*WORK TASK*. Give back all of the data verbatim.

►

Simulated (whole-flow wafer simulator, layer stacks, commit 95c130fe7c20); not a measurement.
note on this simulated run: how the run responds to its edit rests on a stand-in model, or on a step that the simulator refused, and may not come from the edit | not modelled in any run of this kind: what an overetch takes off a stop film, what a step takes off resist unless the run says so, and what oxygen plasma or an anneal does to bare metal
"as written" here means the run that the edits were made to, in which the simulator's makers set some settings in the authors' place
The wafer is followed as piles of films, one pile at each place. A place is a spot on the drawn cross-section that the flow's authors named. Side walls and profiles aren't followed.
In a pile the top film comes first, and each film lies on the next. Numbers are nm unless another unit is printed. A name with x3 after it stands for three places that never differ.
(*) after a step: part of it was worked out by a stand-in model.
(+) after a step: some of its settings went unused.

◄

*TASK ANSWER*.
Simulated (whole-flow wafer simulator, layer stacks, commit 95c130fe7c20); not a measurement.
note on this simulated run: how the run responds to its edit rests on a stand-in model, or on a step that the simulator refused, and may not come from the edit | not modelled in any run of this kind: what an overetch takes off a stop film, what a step takes off resist unless the run says so, and what oxygen plasma or an anneal does to bare metal
"as written" here means the run that the edits were made to, in which the simulator's makers set some settings in the authors' place
The wafer is followed as piles of films, one pile at each place. A place is a spot on the drawn cross-section that the flow's authors named. Side walls and profiles aren't followed.
In a pile the top film comes first, and each film lies on the next. Numbers are nm unless another unit is printed. A name with x3 after it stands for three places that never differ.
(*) after a step: part of it was worked out by a stand-in model.
(+) after a step: some of its settings went unused.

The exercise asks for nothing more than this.